Top of MATERIAL SHOWN

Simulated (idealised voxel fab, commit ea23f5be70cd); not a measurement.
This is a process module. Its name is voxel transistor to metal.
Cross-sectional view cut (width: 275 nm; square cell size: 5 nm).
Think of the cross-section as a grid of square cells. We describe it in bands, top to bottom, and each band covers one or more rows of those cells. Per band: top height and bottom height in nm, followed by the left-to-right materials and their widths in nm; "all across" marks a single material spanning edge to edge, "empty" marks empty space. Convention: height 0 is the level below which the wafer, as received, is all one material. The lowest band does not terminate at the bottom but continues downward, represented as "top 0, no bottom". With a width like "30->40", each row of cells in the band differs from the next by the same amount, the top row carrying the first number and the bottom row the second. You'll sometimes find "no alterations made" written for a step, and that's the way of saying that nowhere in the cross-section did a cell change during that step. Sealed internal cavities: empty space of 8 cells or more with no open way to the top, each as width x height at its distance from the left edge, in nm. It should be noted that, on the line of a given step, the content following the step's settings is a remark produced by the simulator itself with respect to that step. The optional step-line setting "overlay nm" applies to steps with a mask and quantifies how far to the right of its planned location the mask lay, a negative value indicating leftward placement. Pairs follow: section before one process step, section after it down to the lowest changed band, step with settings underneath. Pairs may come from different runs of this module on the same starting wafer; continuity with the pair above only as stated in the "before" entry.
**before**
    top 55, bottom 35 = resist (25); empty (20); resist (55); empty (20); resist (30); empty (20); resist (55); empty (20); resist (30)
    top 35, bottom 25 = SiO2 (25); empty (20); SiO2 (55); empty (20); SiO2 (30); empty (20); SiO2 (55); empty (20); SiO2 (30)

Bottom of MATERIAL SHOWN

Could you reproduce exactly the lines of the entries above, from the one with "This is a process" through the one with "Cross-sectional view cut", and nothing else?

This is a process module. Its name is voxel transistor to metal.
Cross-sectional view cut (width: 275 nm; square cell size: 5 nm).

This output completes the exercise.